:: EXERCISE ::
Copy all the records exactly; the complete set is the expected result.

* * * * *

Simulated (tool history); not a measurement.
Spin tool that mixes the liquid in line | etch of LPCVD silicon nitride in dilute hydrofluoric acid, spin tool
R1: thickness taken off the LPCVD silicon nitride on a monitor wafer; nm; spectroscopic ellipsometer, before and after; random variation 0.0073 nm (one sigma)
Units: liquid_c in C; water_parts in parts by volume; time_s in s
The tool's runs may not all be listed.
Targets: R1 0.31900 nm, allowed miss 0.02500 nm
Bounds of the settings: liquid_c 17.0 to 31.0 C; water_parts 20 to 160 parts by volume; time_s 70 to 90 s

* * * * *

:: WORKED SOLUTION ::
Simulated (tool history); not a measurement.
Spin tool that mixes the liquid in line | etch of LPCVD silicon nitride in dilute hydrofluoric acid, spin tool
R1: thickness taken off the LPCVD silicon nitride on a monitor wafer; nm; spectroscopic ellipsometer, before and after; random variation 0.0073 nm (one sigma)
Units: liquid_c in C; water_parts in parts by volume; time_s in s
The tool's runs may not all be listed.
Targets: R1 0.31900 nm, allowed miss 0.02500 nm
Bounds of the settings: liquid_c 17.0 to 31.0 C; water_parts 20 to 160 parts by volume; time_s 70 to 90 s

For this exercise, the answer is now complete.